• [GIVEN DATA]:
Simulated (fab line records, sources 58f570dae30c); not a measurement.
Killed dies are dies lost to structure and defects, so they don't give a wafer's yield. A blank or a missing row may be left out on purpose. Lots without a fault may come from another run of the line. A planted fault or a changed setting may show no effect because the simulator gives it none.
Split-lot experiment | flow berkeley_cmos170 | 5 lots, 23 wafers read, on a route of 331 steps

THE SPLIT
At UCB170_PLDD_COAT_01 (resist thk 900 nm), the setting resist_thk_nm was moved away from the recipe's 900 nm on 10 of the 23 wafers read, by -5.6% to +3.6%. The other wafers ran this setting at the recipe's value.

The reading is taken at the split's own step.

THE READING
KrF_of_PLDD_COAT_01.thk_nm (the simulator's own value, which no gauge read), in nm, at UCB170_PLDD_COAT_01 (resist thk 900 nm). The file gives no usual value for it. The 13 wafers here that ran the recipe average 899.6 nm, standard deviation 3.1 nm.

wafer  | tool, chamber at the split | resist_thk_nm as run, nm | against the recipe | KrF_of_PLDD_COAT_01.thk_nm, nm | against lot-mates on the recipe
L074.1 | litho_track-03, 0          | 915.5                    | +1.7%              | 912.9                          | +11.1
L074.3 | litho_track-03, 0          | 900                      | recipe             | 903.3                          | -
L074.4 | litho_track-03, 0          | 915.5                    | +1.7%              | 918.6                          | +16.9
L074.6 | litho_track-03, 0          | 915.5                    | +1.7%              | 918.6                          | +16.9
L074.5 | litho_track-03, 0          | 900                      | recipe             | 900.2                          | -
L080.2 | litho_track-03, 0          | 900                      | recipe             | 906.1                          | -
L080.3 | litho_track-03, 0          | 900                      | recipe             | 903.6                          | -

• [WORK TASK]: Retype all the records above without changing a word.

• [ANSWER SPACE]:
Simulated (fab line records, sources 58f570dae30c); not a measurement.
Killed dies are dies lost to structure and defects, so they don't give a wafer's yield. A blank or a missing row may be left out on purpose. Lots without a fault may come from another run of the line. A planted fault or a changed setting may show no effect because the simulator gives it none.
Split-lot experiment | flow berkeley_cmos170 | 5 lots, 23 wafers read, on a route of 331 steps

THE SPLIT
At UCB170_PLDD_COAT_01 (resist thk 900 nm), the setting resist_thk_nm was moved away from the recipe's 900 nm on 10 of the 23 wafers read, by -5.6% to +3.6%. The other wafers ran this setting at the recipe's value.

The reading is taken at the split's own step.

THE READING
KrF_of_PLDD_COAT_01.thk_nm (the simulator's own value, which no gauge read), in nm, at UCB170_PLDD_COAT_01 (resist thk 900 nm). The file gives no usual value for it. The 13 wafers here that ran the recipe average 899.6 nm, standard deviation 3.1 nm.

wafer  | tool, chamber at the split | resist_thk_nm as run, nm | against the recipe | KrF_of_PLDD_COAT_01.thk_nm, nm | against lot-mates on the recipe
L074.1 | litho_track-03, 0          | 915.5                    | +1.7%              | 912.9                          | +11.1
L074.3 | litho_track-03, 0          | 900                      | recipe             | 903.3                          | -
L074.4 | litho_track-03, 0          | 915.5                    | +1.7%              | 918.6                          | +16.9
L074.6 | litho_track-03, 0          | 915.5                    | +1.7%              | 918.6                          | +16.9
L074.5 | litho_track-03, 0          | 900                      | recipe             | 900.2                          | -
L080.2 | litho_track-03, 0          | 900                      | recipe             | 906.1                          | -
L080.3 | litho_track-03, 0          | 900                      | recipe             | 903.6                          | -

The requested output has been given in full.